# WORK REQUEST:
A word-for-word restatement of every record is required.

# EXTRACTED DATA:
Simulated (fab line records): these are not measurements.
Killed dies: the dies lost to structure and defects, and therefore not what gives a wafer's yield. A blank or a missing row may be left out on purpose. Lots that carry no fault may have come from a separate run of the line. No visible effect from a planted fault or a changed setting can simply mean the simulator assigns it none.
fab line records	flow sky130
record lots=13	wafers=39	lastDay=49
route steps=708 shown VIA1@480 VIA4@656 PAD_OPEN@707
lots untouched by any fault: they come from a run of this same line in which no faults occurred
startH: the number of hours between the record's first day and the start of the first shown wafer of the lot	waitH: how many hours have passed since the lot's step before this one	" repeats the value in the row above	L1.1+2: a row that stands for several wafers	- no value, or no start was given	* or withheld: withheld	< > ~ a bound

# EXERCISE RESULT:
Simulated (fab line records): these are not measurements.
Killed dies: the dies lost to structure and defects, and therefore not what gives a wafer's yield. A blank or a missing row may be left out on purpose. Lots that carry no fault may have come from a separate run of the line. No visible effect from a planted fault or a changed setting can simply mean the simulator assigns it none.
fab line records	flow sky130
record lots=13	wafers=39	lastDay=49
route steps=708 shown VIA1@480 VIA4@656 PAD_OPEN@707
lots untouched by any fault: they come from a run of this same line in which no faults occurred
startH: the number of hours between the record's first day and the start of the first shown wafer of the lot	waitH: how many hours have passed since the lot's step before this one	" repeats the value in the row above	L1.1+2: a row that stands for several wafers	- no value, or no start was given	* or withheld: withheld	< > ~ a bound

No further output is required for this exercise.